============
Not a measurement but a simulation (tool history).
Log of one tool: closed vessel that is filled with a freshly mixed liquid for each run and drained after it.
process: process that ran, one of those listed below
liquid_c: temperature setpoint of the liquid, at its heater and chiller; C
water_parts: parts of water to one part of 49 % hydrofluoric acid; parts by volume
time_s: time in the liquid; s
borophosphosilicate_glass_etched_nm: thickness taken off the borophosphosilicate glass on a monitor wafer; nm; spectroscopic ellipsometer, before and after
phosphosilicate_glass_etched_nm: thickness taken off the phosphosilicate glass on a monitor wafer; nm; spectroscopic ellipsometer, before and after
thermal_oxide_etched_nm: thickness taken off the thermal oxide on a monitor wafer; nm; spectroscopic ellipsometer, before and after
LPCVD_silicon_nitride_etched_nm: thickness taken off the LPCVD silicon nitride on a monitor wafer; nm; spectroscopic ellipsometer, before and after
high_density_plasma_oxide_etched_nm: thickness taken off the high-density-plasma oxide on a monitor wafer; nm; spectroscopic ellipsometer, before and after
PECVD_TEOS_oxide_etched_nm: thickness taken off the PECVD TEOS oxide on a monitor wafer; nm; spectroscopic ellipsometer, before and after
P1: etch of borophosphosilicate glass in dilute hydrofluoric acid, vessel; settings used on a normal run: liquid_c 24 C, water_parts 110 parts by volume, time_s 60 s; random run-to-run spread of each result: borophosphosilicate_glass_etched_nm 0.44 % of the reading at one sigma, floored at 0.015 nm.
============

Work order ▸
One inclusive range is required: first line of the data through the line containing "thermal_oxide_etched_nm: thickness taken". Set it down exactly and output nothing else.

Exercise result ▸
Not a measurement but a simulation (tool history).
Log of one tool: closed vessel that is filled with a freshly mixed liquid for each run and drained after it.
process: process that ran, one of those listed below
liquid_c: temperature setpoint of the liquid, at its heater and chiller; C
water_parts: parts of water to one part of 49 % hydrofluoric acid; parts by volume
time_s: time in the liquid; s
borophosphosilicate_glass_etched_nm: thickness taken off the borophosphosilicate glass on a monitor wafer; nm; spectroscopic ellipsometer, before and after
phosphosilicate_glass_etched_nm: thickness taken off the phosphosilicate glass on a monitor wafer; nm; spectroscopic ellipsometer, before and after
thermal_oxide_etched_nm: thickness taken off the thermal oxide on a monitor wafer; nm; spectroscopic ellipsometer, before and after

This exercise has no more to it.